---+---

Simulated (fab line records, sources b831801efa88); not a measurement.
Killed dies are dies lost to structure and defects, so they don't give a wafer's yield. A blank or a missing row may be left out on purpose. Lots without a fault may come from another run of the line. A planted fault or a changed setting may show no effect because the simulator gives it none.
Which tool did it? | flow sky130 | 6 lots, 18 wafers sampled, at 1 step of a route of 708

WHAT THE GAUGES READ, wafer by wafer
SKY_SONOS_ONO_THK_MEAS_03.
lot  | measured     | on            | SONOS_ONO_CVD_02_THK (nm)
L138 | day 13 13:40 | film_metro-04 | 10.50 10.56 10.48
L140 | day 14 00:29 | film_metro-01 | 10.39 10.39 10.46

---+---

■ Work task:
From the first line to the last, restate the data above exactly.

■ Solution:
Simulated (fab line records, sources b831801efa88); not a measurement.
Killed dies are dies lost to structure and defects, so they don't give a wafer's yield. A blank or a missing row may be left out on purpose. Lots without a fault may come from another run of the line. A planted fault or a changed setting may show no effect because the simulator gives it none.
Which tool did it? | flow sky130 | 6 lots, 18 wafers sampled, at 1 step of a route of 708

WHAT THE GAUGES READ, wafer by wafer
SKY_SONOS_ONO_THK_MEAS_03.
lot  | measured     | on            | SONOS_ONO_CVD_02_THK (nm)
L138 | day 13 13:40 | film_metro-04 | 10.50 10.56 10.48
L140 | day 14 00:29 | film_metro-01 | 10.39 10.39 10.46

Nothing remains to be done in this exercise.